__Dataset records__.
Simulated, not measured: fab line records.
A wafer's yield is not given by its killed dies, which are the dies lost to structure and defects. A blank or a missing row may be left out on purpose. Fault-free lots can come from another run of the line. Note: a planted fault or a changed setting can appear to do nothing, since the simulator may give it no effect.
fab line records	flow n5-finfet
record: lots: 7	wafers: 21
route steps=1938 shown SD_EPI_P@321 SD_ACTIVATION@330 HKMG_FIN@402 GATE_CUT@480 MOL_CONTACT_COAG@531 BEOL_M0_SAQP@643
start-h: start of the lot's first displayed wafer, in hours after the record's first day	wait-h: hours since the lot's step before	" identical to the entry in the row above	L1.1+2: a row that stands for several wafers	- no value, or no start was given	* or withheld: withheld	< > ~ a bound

__Exercise__.
In full and word for word, restate the data.

__Problem solution__.
Simulated, not measured: fab line records.
A wafer's yield is not given by its killed dies, which are the dies lost to structure and defects. A blank or a missing row may be left out on purpose. Fault-free lots can come from another run of the line. Note: a planted fault or a changed setting can appear to do nothing, since the simulator may give it no effect.
fab line records	flow n5-finfet
record: lots: 7	wafers: 21
route steps=1938 shown SD_EPI_P@321 SD_ACTIVATION@330 HKMG_FIN@402 GATE_CUT@480 MOL_CONTACT_COAG@531 BEOL_M0_SAQP@643
start-h: start of the lot's first displayed wafer, in hours after the record's first day	wait-h: hours since the lot's step before	" identical to the entry in the row above	L1.1+2: a row that stands for several wafers	- no value, or no start was given	* or withheld: withheld	< > ~ a bound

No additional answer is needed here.